Action item:
Only the lines below, from the one with "L075 | day 2" through the one with "Before these readings, the", are to be written out, exactly.

Supplied information:
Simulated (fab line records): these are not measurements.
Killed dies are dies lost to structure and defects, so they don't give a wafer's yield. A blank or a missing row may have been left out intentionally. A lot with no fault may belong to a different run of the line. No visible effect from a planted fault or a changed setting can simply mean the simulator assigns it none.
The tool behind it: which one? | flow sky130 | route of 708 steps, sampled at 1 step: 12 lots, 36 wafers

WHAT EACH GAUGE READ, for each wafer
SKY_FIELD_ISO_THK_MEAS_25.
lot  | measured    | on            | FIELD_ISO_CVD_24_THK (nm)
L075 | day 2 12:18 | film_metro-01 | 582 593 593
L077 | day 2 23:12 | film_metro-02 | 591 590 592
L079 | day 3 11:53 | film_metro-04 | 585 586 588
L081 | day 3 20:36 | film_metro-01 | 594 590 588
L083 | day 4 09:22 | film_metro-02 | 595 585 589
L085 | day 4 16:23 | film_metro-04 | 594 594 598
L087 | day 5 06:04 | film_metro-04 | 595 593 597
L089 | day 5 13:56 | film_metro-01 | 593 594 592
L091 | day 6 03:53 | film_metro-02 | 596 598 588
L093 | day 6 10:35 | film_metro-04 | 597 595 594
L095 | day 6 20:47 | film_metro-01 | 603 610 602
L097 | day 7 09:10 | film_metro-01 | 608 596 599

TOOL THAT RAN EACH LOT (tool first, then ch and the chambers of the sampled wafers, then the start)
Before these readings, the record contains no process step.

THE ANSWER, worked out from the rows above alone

Written solution:
L075 | day 2 12:18 | film_metro-01 | 582 593 593
L077 | day 2 23:12 | film_metro-02 | 591 590 592
L079 | day 3 11:53 | film_metro-04 | 585 586 588
L081 | day 3 20:36 | film_metro-01 | 594 590 588
L083 | day 4 09:22 | film_metro-02 | 595 585 589
L085 | day 4 16:23 | film_metro-04 | 594 594 598
L087 | day 5 06:04 | film_metro-04 | 595 593 597
L089 | day 5 13:56 | film_metro-01 | 593 594 592
L091 | day 6 03:53 | film_metro-02 | 596 598 588
L093 | day 6 10:35 | film_metro-04 | 597 595 594
L095 | day 6 20:47 | film_metro-01 | 603 610 602
L097 | day 7 09:10 | film_metro-01 | 608 596 599

TOOL THAT RAN EACH LOT (tool first, then ch and the chambers of the sampled wafers, then the start)
Before these readings, the record contains no process step.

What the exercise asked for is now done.